[Opening Record extracts section]

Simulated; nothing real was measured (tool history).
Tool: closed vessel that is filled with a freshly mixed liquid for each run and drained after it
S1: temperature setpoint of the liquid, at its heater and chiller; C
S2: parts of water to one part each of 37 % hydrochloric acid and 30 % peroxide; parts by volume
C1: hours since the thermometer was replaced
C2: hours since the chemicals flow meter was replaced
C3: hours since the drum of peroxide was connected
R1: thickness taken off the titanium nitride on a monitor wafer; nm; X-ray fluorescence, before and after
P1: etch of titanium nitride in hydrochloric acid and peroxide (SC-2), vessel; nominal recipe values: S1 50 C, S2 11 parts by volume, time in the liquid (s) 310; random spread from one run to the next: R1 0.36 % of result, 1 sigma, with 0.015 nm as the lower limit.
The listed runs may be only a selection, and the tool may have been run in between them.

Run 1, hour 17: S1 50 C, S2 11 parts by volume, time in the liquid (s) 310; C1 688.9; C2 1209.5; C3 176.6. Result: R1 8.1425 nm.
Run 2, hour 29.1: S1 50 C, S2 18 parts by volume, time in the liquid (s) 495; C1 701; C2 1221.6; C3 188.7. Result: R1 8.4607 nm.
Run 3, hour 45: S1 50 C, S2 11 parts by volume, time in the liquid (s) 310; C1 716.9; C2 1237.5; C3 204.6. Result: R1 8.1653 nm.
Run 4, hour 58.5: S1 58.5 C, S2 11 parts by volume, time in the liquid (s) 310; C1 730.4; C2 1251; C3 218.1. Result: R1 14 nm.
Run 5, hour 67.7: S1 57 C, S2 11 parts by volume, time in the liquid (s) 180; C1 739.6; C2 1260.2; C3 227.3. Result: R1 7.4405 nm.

[Closing Record extracts section]

# Requirement
Reproduce the records above exactly. Leave nothing out.

# Problem solution
Simulated; nothing real was measured (tool history).
Tool: closed vessel that is filled with a freshly mixed liquid for each run and drained after it
S1: temperature setpoint of the liquid, at its heater and chiller; C
S2: parts of water to one part each of 37 % hydrochloric acid and 30 % peroxide; parts by volume
C1: hours since the thermometer was replaced
C2: hours since the chemicals flow meter was replaced
C3: hours since the drum of peroxide was connected
R1: thickness taken off the titanium nitride on a monitor wafer; nm; X-ray fluorescence, before and after
P1: etch of titanium nitride in hydrochloric acid and peroxide (SC-2), vessel; nominal recipe values: S1 50 C, S2 11 parts by volume, time in the liquid (s) 310; random spread from one run to the next: R1 0.36 % of result, 1 sigma, with 0.015 nm as the lower limit.
The listed runs may be only a selection, and the tool may have been run in between them.

Run 1, hour 17: S1 50 C, S2 11 parts by volume, time in the liquid (s) 310; C1 688.9; C2 1209.5; C3 176.6. Result: R1 8.1425 nm.
Run 2, hour 29.1: S1 50 C, S2 18 parts by volume, time in the liquid (s) 495; C1 701; C2 1221.6; C3 188.7. Result: R1 8.4607 nm.
Run 3, hour 45: S1 50 C, S2 11 parts by volume, time in the liquid (s) 310; C1 716.9; C2 1237.5; C3 204.6. Result: R1 8.1653 nm.
Run 4, hour 58.5: S1 58.5 C, S2 11 parts by volume, time in the liquid (s) 310; C1 730.4; C2 1251; C3 218.1. Result: R1 14 nm.
Run 5, hour 67.7: S1 57 C, S2 11 parts by volume, time in the liquid (s) 180; C1 739.6; C2 1260.2; C3 227.3. Result: R1 7.4405 nm.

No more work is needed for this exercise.